> **WORK ITEM**
Extract the full set of records, then give each one again exactly.

_ _ _ _
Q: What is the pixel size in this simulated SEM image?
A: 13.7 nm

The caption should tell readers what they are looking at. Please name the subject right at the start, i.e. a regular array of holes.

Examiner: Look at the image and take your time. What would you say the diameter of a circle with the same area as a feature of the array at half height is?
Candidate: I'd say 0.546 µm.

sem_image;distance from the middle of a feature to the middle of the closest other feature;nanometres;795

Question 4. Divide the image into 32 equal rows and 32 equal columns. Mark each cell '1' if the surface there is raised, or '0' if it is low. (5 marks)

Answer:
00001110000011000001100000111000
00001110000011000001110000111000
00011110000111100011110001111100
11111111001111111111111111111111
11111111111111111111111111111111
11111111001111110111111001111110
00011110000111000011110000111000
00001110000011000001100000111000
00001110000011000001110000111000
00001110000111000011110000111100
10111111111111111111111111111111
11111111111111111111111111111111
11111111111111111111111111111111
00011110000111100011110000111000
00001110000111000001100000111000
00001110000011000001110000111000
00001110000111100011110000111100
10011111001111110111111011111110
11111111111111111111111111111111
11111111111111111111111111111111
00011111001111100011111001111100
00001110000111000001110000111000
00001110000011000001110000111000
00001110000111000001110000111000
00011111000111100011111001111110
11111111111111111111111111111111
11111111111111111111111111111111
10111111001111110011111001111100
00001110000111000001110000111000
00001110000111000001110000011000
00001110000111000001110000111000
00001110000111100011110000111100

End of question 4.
_ _ _ _

> **WRITTEN SOLUTION**
Q: What is the pixel size in this simulated SEM image?
A: 13.7 nm

The caption should tell readers what they are looking at. Please name the subject right at the start, i.e. a regular array of holes.

Examiner: Look at the image and take your time. What would you say the diameter of a circle with the same area as a feature of the array at half height is?
Candidate: I'd say 0.546 µm.

sem_image;distance from the middle of a feature to the middle of the closest other feature;nanometres;795

Question 4. Divide the image into 32 equal rows and 32 equal columns. Mark each cell '1' if the surface there is raised, or '0' if it is low. (5 marks)

Answer:
00001110000011000001100000111000
00001110000011000001110000111000
00011110000111100011110001111100
11111111001111111111111111111111
11111111111111111111111111111111
11111111001111110111111001111110
00011110000111000011110000111000
00001110000011000001100000111000
00001110000011000001110000111000
00001110000111000011110000111100
10111111111111111111111111111111
11111111111111111111111111111111
11111111111111111111111111111111
00011110000111100011110000111000
00001110000111000001100000111000
00001110000011000001110000111000
00001110000111100011110000111100
10011111001111110111111011111110
11111111111111111111111111111111
11111111111111111111111111111111
00011111001111100011111001111100
00001110000111000001110000111000
00001110000011000001110000111000
00001110000111000001110000111000
00011111000111100011111001111110
11111111111111111111111111111111
11111111111111111111111111111111
10111111001111110011111001111100
00001110000111000001110000111000
00001110000111000001110000011000
00001110000111000001110000111000
00001110000111100011110000111100

End of question 4.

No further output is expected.